* [EXERCISE] Beginning with the opening line, set down each line of the material below exactly, stopping once the line with "- The sidewall-to-sidewall" is done.

_ _ _ _ _

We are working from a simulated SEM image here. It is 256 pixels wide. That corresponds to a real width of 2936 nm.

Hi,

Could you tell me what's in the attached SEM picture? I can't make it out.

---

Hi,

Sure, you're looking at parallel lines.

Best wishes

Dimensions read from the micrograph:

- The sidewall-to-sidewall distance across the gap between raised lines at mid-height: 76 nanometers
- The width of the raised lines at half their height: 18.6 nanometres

_ _ _ _ _

* [RESPONSE AREA]
We are working from a simulated SEM image here. It is 256 pixels wide. That corresponds to a real width of 2936 nm.

Hi,

Could you tell me what's in the attached SEM picture? I can't make it out.

---

Hi,

Sure, you're looking at parallel lines.

Best wishes

Dimensions read from the micrograph:

- The sidewall-to-sidewall distance across the gap between raised lines at mid-height: 76 nanometers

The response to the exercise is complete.